◆ Extracted entries
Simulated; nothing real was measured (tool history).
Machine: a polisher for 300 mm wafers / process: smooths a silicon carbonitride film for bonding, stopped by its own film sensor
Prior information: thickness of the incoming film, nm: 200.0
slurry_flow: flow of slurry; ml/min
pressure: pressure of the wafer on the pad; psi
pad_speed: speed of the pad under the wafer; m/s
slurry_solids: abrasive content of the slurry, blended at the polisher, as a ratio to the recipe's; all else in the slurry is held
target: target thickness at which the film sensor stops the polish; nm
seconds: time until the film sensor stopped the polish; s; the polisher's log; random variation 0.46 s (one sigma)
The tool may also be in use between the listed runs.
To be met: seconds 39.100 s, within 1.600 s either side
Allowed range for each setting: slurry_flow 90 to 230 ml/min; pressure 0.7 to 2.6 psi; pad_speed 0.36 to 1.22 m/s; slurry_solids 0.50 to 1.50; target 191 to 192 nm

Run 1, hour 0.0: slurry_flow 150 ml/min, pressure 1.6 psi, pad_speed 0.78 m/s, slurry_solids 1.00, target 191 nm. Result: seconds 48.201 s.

◆ Work instruction
Within the listing above, extract exactly the lines from the line with "Prior information: thickness" to the line with "Allowed range for", the two named lines included, and no others.

◆ Your response
Prior information: thickness of the incoming film, nm: 200.0
slurry_flow: flow of slurry; ml/min
pressure: pressure of the wafer on the pad; psi
pad_speed: speed of the pad under the wafer; m/s
slurry_solids: abrasive content of the slurry, blended at the polisher, as a ratio to the recipe's; all else in the slurry is held
target: target thickness at which the film sensor stops the polish; nm
seconds: time until the film sensor stopped the polish; s; the polisher's log; random variation 0.46 s (one sigma)
The tool may also be in use between the listed runs.
To be met: seconds 39.100 s, within 1.600 s either side
Allowed range for each setting: slurry_flow 90 to 230 ml/min; pressure 0.7 to 2.6 psi; pad_speed 0.36 to 1.22 m/s; slurry_solids 0.50 to 1.50; target 191 to 192 nm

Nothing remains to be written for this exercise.